(Listed records Opens)

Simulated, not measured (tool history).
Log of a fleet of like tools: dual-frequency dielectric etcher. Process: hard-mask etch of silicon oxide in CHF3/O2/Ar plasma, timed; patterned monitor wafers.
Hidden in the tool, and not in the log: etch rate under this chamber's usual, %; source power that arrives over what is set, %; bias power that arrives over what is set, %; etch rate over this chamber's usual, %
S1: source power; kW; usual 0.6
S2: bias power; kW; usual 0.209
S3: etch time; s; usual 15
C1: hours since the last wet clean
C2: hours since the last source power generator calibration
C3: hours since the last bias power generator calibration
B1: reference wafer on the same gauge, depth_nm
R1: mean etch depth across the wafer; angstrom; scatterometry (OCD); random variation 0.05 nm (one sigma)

(Listed records Closes)

Reproduce the listing exactly. Every line stays as it is.

_Written answer_:
Simulated, not measured (tool history).
Log of a fleet of like tools: dual-frequency dielectric etcher. Process: hard-mask etch of silicon oxide in CHF3/O2/Ar plasma, timed; patterned monitor wafers.
Hidden in the tool, and not in the log: etch rate under this chamber's usual, %; source power that arrives over what is set, %; bias power that arrives over what is set, %; etch rate over this chamber's usual, %
S1: source power; kW; usual 0.6
S2: bias power; kW; usual 0.209
S3: etch time; s; usual 15
C1: hours since the last wet clean
C2: hours since the last source power generator calibration
C3: hours since the last bias power generator calibration
B1: reference wafer on the same gauge, depth_nm
R1: mean etch depth across the wafer; angstrom; scatterometry (OCD); random variation 0.05 nm (one sigma)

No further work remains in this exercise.